## DATA PROVIDED:
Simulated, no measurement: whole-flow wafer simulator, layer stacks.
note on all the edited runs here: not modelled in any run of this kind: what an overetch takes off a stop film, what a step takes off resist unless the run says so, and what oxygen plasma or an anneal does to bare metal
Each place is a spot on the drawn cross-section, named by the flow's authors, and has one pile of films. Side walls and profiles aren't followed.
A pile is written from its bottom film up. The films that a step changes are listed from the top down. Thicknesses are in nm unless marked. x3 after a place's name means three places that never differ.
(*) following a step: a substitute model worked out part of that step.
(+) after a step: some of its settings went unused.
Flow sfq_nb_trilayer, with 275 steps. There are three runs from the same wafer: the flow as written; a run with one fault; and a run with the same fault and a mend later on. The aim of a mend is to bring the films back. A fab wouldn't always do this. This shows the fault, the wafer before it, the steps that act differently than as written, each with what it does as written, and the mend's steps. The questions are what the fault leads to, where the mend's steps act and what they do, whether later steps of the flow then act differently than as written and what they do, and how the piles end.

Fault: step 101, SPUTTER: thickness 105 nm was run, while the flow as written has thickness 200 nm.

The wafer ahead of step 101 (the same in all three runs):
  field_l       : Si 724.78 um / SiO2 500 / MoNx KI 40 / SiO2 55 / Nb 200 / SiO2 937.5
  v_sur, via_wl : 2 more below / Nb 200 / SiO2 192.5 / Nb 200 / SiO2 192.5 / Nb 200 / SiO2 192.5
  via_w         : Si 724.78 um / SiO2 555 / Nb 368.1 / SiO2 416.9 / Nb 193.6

## REQUIRED ACTION:
From the listing above, return the lines starting at the one with "Flow sfq_nb_trilayer, with" and ending at the one with "v_sur, via_wl : 2", both kept, exactly as they appear and nothing more.

## YOUR SOLUTION:
Flow sfq_nb_trilayer, with 275 steps. There are three runs from the same wafer: the flow as written; a run with one fault; and a run with the same fault and a mend later on. The aim of a mend is to bring the films back. A fab wouldn't always do this. This shows the fault, the wafer before it, the steps that act differently than as written, each with what it does as written, and the mend's steps. The questions are what the fault leads to, where the mend's steps act and what they do, whether later steps of the flow then act differently than as written and what they do, and how the piles end.

Fault: step 101, SPUTTER: thickness 105 nm was run, while the flow as written has thickness 200 nm.

The wafer ahead of step 101 (the same in all three runs):
  field_l       : Si 724.78 um / SiO2 500 / MoNx KI 40 / SiO2 55 / Nb 200 / SiO2 937.5
  v_sur, via_wl : 2 more below / Nb 200 / SiO2 192.5 / Nb 200 / SiO2 192.5 / Nb 200 / SiO2 192.5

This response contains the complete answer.